§ WORK REQUEST:
Restate, word for word, every line of the data.

─── INFORMATION SUPPLIED ───

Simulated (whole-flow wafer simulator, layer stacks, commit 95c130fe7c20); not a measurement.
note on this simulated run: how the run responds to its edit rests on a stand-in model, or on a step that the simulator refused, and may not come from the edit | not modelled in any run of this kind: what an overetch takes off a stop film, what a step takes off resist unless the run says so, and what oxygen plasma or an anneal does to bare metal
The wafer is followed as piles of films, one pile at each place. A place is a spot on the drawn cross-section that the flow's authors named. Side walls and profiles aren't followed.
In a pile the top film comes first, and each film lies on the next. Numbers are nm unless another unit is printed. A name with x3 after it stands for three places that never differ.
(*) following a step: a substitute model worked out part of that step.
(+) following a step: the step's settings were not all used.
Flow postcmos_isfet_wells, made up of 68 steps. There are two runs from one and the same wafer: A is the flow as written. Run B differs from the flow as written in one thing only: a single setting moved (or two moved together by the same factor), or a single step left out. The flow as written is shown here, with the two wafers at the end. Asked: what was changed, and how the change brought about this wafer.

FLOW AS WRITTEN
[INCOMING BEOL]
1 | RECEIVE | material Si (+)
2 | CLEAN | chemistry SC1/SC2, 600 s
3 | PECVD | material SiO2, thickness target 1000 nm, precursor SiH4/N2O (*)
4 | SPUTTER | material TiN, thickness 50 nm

───

§ ANSWER BOX:
Simulated (whole-flow wafer simulator, layer stacks, commit 95c130fe7c20); not a measurement.
note on this simulated run: how the run responds to its edit rests on a stand-in model, or on a step that the simulator refused, and may not come from the edit | not modelled in any run of this kind: what an overetch takes off a stop film, what a step takes off resist unless the run says so, and what oxygen plasma or an anneal does to bare metal
The wafer is followed as piles of films, one pile at each place. A place is a spot on the drawn cross-section that the flow's authors named. Side walls and profiles aren't followed.
In a pile the top film comes first, and each film lies on the next. Numbers are nm unless another unit is printed. A name with x3 after it stands for three places that never differ.
(*) following a step: a substitute model worked out part of that step.
(+) following a step: the step's settings were not all used.
Flow postcmos_isfet_wells, made up of 68 steps. There are two runs from one and the same wafer: A is the flow as written. Run B differs from the flow as written in one thing only: a single setting moved (or two moved together by the same factor), or a single step left out. The flow as written is shown here, with the two wafers at the end. Asked: what was changed, and how the change brought about this wafer.

FLOW AS WRITTEN
[INCOMING BEOL]
1 | RECEIVE | material Si (+)
2 | CLEAN | chemistry SC1/SC2, 600 s
3 | PECVD | material SiO2, thickness target 1000 nm, precursor SiH4/N2O (*)
4 | SPUTTER | material TiN, thickness 50 nm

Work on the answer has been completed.